RECORD EXTRACTS
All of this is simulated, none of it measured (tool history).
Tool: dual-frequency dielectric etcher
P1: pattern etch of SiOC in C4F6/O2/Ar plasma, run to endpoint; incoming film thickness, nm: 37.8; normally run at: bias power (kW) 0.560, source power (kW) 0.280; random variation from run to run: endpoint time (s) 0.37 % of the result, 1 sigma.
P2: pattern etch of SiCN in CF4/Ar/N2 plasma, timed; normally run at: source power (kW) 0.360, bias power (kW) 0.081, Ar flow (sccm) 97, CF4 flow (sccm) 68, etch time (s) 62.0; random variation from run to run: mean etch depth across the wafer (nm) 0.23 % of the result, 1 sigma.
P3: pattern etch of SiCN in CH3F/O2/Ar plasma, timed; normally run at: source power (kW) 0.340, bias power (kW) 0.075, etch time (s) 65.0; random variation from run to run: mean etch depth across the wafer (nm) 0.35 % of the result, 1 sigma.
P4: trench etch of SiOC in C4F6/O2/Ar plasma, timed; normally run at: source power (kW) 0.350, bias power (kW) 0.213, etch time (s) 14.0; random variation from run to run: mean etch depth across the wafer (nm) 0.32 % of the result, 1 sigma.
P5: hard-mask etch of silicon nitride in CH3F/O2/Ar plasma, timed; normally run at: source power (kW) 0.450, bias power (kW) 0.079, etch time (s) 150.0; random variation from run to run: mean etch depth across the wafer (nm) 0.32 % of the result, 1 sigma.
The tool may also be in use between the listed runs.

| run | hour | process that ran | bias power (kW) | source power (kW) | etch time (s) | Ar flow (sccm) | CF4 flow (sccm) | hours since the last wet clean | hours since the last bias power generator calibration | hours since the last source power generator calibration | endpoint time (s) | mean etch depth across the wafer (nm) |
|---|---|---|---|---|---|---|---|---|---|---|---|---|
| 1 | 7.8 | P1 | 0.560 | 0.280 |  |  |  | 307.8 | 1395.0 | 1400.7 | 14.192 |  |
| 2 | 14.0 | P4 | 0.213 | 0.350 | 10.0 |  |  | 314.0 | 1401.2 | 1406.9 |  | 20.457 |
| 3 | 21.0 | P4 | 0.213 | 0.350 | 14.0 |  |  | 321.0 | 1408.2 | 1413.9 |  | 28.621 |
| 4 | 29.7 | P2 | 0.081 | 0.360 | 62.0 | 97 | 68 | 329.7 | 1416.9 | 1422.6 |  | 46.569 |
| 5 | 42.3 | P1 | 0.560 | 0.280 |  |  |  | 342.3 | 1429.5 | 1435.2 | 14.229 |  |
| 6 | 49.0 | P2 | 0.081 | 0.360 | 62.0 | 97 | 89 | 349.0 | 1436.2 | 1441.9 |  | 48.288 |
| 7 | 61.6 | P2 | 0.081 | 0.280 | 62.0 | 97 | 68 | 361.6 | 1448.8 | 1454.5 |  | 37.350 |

WORK REQUEST
Among the entries above, locate the lines containing "P3: pattern etch" and "P4: trench etch", and transcribe exactly those two lines and all lines between.

TASK SOLUTION
P3: pattern etch of SiCN in CH3F/O2/Ar plasma, timed; normally run at: source power (kW) 0.340, bias power (kW) 0.075, etch time (s) 65.0; random variation from run to run: mean etch depth across the wafer (nm) 0.35 % of the result, 1 sigma.
P4: trench etch of SiOC in C4F6/O2/Ar plasma, timed; normally run at: source power (kW) 0.350, bias power (kW) 0.213, etch time (s) 14.0; random variation from run to run: mean etch depth across the wafer (nm) 0.32 % of the result, 1 sigma.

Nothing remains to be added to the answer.